◆ **Extracted records**
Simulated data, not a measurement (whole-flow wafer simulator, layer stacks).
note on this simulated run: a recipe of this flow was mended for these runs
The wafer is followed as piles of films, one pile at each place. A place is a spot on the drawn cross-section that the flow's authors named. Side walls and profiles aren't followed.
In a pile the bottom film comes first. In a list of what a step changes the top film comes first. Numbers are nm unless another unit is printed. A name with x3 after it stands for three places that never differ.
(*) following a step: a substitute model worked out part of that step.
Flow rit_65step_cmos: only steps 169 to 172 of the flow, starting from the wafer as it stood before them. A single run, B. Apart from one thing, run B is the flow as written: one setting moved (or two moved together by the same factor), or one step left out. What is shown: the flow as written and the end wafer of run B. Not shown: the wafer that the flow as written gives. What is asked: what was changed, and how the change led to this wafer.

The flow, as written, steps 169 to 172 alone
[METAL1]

◆ **Requirement**
Output the entries exactly. Leave nothing out.

◆ **Worked solution**
Simulated data, not a measurement (whole-flow wafer simulator, layer stacks).
note on this simulated run: a recipe of this flow was mended for these runs
The wafer is followed as piles of films, one pile at each place. A place is a spot on the drawn cross-section that the flow's authors named. Side walls and profiles aren't followed.
In a pile the bottom film comes first. In a list of what a step changes the top film comes first. Numbers are nm unless another unit is printed. A name with x3 after it stands for three places that never differ.
(*) following a step: a substitute model worked out part of that step.
Flow rit_65step_cmos: only steps 169 to 172 of the flow, starting from the wafer as it stood before them. A single run, B. Apart from one thing, run B is the flow as written: one setting moved (or two moved together by the same factor), or one step left out. What is shown: the flow as written and the end wafer of run B. Not shown: the wafer that the flow as written gives. What is asked: what was changed, and how the change led to this wafer.

The flow, as written, steps 169 to 172 alone
[METAL1]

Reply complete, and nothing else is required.